■ **Activity**
Below this line is a set of entries; quote exactly the lines from the line that contains "5,PATTERN: tone cover, mask" to the line that contains "10,DIRECTIONAL_DEP: material aC, thk nm 10", both lines included.

■ **Data section**
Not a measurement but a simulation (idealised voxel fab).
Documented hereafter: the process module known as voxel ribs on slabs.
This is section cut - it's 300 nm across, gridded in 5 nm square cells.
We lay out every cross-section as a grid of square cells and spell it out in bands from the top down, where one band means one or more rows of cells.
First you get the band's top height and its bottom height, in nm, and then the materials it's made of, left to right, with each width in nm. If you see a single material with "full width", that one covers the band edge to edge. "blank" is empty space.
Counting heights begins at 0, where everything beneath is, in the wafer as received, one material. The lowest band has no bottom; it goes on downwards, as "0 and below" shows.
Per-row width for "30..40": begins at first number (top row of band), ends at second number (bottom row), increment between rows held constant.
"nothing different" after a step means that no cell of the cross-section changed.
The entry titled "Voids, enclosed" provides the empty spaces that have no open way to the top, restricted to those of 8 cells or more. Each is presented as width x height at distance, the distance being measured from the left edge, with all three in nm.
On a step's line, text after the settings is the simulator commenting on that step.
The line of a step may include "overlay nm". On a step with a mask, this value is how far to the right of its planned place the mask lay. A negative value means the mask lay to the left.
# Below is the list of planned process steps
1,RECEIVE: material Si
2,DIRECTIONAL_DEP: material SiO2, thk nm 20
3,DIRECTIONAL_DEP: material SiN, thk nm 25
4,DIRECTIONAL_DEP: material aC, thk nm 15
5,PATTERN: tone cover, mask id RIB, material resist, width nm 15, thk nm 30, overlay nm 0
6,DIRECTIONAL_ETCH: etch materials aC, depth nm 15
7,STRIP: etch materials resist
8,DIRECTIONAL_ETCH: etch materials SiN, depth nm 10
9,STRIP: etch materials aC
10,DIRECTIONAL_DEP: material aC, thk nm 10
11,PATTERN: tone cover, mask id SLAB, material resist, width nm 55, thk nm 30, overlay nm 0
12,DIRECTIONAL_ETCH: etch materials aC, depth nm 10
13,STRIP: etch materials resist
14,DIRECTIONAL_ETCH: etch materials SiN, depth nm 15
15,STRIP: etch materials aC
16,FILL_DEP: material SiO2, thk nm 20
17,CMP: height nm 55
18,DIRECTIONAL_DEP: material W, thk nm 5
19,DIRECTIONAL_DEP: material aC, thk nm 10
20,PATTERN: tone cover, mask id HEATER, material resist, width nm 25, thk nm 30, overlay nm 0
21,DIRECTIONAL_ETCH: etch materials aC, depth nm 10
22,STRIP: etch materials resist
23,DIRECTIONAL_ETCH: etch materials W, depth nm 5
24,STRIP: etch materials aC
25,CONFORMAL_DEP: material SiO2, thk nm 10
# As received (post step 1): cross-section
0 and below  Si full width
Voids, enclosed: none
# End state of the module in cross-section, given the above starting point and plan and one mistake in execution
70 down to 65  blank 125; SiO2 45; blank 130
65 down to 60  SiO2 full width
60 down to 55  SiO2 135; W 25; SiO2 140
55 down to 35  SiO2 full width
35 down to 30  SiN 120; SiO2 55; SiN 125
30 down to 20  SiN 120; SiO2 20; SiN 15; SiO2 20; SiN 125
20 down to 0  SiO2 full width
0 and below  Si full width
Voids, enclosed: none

■ **Reply**
5,PATTERN: tone cover, mask id RIB, material resist, width nm 15, thk nm 30, overlay nm 0
6,DIRECTIONAL_ETCH: etch materials aC, depth nm 15
7,STRIP: etch materials resist
8,DIRECTIONAL_ETCH: etch materials SiN, depth nm 10
9,STRIP: etch materials aC
10,DIRECTIONAL_DEP: material aC, thk nm 10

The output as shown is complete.